Extracted records

----------

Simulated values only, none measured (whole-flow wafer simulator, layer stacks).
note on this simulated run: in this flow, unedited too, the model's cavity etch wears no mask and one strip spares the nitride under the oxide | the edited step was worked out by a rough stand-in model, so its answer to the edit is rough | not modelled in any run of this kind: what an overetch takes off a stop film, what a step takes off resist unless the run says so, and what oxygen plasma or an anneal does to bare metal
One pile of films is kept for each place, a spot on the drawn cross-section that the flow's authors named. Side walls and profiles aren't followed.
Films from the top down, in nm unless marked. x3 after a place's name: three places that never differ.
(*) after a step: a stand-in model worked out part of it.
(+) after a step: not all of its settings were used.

----------

Exercise
Please give all the lines above again, exactly as they read.

Result
Simulated values only, none measured (whole-flow wafer simulator, layer stacks).
note on this simulated run: in this flow, unedited too, the model's cavity etch wears no mask and one strip spares the nitride under the oxide | the edited step was worked out by a rough stand-in model, so its answer to the edit is rough | not modelled in any run of this kind: what an overetch takes off a stop film, what a step takes off resist unless the run says so, and what oxygen plasma or an anneal does to bare metal
One pile of films is kept for each place, a spot on the drawn cross-section that the flow's authors named. Side walls and profiles aren't followed.
Films from the top down, in nm unless marked. x3 after a place's name: three places that never differ.
(*) after a step: a stand-in model worked out part of it.
(+) after a step: not all of its settings were used.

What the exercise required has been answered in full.